- Work instruction
Copy exactly the lines of the data below that run from the line holding "A cross-section is" through the line holding "Each band's line", both ends included.

•••

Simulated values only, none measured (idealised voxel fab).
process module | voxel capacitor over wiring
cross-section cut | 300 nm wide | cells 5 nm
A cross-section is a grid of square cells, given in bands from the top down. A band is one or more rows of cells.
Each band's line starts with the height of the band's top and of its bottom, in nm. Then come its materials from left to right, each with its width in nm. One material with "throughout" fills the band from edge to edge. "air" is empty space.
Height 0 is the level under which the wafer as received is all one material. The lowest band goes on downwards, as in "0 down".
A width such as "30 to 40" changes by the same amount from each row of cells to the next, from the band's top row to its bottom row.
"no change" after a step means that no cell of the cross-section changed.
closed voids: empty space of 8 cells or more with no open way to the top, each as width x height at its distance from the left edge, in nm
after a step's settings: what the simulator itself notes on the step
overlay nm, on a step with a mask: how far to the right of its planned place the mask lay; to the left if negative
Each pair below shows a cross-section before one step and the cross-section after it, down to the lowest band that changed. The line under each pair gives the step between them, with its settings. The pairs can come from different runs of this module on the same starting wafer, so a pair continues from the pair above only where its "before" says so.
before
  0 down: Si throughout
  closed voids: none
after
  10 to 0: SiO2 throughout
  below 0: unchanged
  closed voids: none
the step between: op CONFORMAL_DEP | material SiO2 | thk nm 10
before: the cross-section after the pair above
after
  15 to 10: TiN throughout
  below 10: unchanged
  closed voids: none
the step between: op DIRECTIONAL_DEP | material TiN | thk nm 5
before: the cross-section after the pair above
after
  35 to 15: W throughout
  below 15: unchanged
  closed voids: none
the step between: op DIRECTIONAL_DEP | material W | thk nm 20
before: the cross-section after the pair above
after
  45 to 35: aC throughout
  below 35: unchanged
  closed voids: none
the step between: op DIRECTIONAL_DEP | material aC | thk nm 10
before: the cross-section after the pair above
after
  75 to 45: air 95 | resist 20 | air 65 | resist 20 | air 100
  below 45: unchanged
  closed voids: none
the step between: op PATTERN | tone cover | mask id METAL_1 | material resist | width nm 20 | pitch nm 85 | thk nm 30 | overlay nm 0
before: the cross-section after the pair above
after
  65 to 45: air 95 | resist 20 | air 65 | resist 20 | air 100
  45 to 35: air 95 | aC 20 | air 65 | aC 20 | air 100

•••

- Solution
A cross-section is a grid of square cells, given in bands from the top down. A band is one or more rows of cells.
Each band's line starts with the height of the band's top and of its bottom, in nm. Then come its materials from left to right, each with its width in nm. One material with "throughout" fills the band from edge to edge. "air" is empty space.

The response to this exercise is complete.